ASSIGNMENT — Copy out the complete listing, word for word.

-- -- --
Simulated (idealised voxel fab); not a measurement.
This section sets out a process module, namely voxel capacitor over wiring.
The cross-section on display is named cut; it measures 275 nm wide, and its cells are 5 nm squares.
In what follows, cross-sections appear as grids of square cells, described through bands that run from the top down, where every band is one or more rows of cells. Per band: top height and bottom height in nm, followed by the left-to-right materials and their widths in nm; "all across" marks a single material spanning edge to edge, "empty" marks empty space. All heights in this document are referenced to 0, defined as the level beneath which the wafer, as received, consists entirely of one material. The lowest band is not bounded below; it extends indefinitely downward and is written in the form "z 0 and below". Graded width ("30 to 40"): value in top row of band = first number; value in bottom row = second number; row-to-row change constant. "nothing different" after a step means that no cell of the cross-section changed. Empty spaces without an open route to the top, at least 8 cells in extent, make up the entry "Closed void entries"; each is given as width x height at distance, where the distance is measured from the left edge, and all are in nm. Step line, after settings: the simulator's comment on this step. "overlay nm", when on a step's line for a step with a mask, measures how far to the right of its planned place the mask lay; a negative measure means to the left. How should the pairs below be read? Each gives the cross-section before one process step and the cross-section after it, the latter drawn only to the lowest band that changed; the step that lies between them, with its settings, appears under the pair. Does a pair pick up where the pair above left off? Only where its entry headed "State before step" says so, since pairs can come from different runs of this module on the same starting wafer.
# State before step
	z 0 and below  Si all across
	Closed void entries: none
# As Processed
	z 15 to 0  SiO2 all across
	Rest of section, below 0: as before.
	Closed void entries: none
-- -- --

YOUR RESPONSE —
Simulated (idealised voxel fab); not a measurement.
This section sets out a process module, namely voxel capacitor over wiring.
The cross-section on display is named cut; it measures 275 nm wide, and its cells are 5 nm squares.
In what follows, cross-sections appear as grids of square cells, described through bands that run from the top down, where every band is one or more rows of cells. Per band: top height and bottom height in nm, followed by the left-to-right materials and their widths in nm; "all across" marks a single material spanning edge to edge, "empty" marks empty space. All heights in this document are referenced to 0, defined as the level beneath which the wafer, as received, consists entirely of one material. The lowest band is not bounded below; it extends indefinitely downward and is written in the form "z 0 and below". Graded width ("30 to 40"): value in top row of band = first number; value in bottom row = second number; row-to-row change constant. "nothing different" after a step means that no cell of the cross-section changed. Empty spaces without an open route to the top, at least 8 cells in extent, make up the entry "Closed void entries"; each is given as width x height at distance, where the distance is measured from the left edge, and all are in nm. Step line, after settings: the simulator's comment on this step. "overlay nm", when on a step's line for a step with a mask, measures how far to the right of its planned place the mask lay; a negative measure means to the left. How should the pairs below be read? Each gives the cross-section before one process step and the cross-section after it, the latter drawn only to the lowest band that changed; the step that lies between them, with its settings, appears under the pair. Does a pair pick up where the pair above left off? Only where its entry headed "State before step" says so, since pairs can come from different runs of this module on the same starting wafer.
# State before step
	z 0 and below  Si all across
	Closed void entries: none
# As Processed
	z 15 to 0  SiO2 all across
	Rest of section, below 0: as before.
	Closed void entries: none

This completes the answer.